Brief:
Please write out the listing beneath this sentence exactly, from its first line to the line with "RIT_NWELL_SOFTBAKE_02.", and stop there.

Data listing:
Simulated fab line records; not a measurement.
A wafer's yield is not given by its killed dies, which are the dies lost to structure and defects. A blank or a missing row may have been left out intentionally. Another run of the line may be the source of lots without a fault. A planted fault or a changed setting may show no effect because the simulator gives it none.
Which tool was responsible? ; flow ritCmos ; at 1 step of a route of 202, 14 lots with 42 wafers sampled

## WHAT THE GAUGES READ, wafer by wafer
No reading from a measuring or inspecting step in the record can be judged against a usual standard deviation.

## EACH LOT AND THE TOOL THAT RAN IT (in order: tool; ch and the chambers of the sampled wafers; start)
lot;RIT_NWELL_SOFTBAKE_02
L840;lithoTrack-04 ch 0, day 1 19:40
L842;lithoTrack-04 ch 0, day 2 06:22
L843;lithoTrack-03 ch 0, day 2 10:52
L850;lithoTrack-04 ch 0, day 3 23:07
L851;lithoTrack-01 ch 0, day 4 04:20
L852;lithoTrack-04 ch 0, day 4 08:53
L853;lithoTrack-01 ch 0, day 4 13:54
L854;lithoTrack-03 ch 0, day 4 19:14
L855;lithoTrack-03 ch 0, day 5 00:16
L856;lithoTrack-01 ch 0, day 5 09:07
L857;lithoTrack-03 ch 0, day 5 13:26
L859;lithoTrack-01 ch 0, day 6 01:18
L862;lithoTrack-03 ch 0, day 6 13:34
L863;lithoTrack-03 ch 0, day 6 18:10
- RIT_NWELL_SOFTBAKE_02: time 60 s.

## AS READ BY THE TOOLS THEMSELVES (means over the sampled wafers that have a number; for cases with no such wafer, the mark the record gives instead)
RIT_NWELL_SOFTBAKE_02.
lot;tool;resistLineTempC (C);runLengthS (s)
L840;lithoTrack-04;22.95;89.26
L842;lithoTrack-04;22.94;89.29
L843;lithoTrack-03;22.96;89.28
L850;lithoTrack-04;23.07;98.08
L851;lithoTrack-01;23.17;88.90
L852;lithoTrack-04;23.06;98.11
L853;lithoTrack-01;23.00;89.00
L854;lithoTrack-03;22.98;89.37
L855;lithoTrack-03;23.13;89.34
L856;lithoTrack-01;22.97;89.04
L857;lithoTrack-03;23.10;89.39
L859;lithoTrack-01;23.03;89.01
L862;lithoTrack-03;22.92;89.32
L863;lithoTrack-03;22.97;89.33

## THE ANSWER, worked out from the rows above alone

Exercise output:
Simulated fab line records; not a measurement.
A wafer's yield is not given by its killed dies, which are the dies lost to structure and defects. A blank or a missing row may have been left out intentionally. Another run of the line may be the source of lots without a fault. A planted fault or a changed setting may show no effect because the simulator gives it none.
Which tool was responsible? ; flow ritCmos ; at 1 step of a route of 202, 14 lots with 42 wafers sampled

## WHAT THE GAUGES READ, wafer by wafer
No reading from a measuring or inspecting step in the record can be judged against a usual standard deviation.

## EACH LOT AND THE TOOL THAT RAN IT (in order: tool; ch and the chambers of the sampled wafers; start)
lot;RIT_NWELL_SOFTBAKE_02
L840;lithoTrack-04 ch 0, day 1 19:40
L842;lithoTrack-04 ch 0, day 2 06:22
L843;lithoTrack-03 ch 0, day 2 10:52
L850;lithoTrack-04 ch 0, day 3 23:07
L851;lithoTrack-01 ch 0, day 4 04:20
L852;lithoTrack-04 ch 0, day 4 08:53
L853;lithoTrack-01 ch 0, day 4 13:54
L854;lithoTrack-03 ch 0, day 4 19:14
L855;lithoTrack-03 ch 0, day 5 00:16
L856;lithoTrack-01 ch 0, day 5 09:07
L857;lithoTrack-03 ch 0, day 5 13:26
L859;lithoTrack-01 ch 0, day 6 01:18
L862;lithoTrack-03 ch 0, day 6 13:34
L863;lithoTrack-03 ch 0, day 6 18:10
- RIT_NWELL_SOFTBAKE_02: time 60 s.

## AS READ BY THE TOOLS THEMSELVES (means over the sampled wafers that have a number; for cases with no such wafer, the mark the record gives instead)
RIT_NWELL_SOFTBAKE_02.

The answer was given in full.